Down to the final line, reproduce the entries that follow exactly.

DATASET CONTENT:

++++++++

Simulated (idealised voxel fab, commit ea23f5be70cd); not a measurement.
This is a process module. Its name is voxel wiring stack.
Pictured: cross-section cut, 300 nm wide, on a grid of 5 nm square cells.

++++++++

ANSWER SECTION:
Simulated (idealised voxel fab, commit ea23f5be70cd); not a measurement.
This is a process module. Its name is voxel wiring stack.
Pictured: cross-section cut, 300 nm wide, on a grid of 5 nm square cells.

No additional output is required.